#####
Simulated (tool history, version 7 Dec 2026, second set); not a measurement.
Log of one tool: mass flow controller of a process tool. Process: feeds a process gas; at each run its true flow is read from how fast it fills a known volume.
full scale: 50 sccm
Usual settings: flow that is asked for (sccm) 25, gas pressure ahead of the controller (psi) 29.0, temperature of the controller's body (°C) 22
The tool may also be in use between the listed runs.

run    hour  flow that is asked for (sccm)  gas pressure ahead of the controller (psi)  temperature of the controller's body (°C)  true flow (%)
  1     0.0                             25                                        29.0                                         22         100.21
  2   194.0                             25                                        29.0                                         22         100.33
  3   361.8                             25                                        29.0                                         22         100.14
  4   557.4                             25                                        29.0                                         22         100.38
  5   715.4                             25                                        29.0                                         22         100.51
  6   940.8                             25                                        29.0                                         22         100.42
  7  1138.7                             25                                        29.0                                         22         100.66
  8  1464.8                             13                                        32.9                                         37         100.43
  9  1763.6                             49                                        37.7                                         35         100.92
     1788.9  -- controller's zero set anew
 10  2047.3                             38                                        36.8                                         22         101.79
#####

## ASSIGNED TASK
Copy out each line of the material above, word for word, from the first down to the line containing "full scale: 50 sccm". Add nothing.

## RESULT
Simulated (tool history, version 7 Dec 2026, second set); not a measurement.
Log of one tool: mass flow controller of a process tool. Process: feeds a process gas; at each run its true flow is read from how fast it fills a known volume.
full scale: 50 sccm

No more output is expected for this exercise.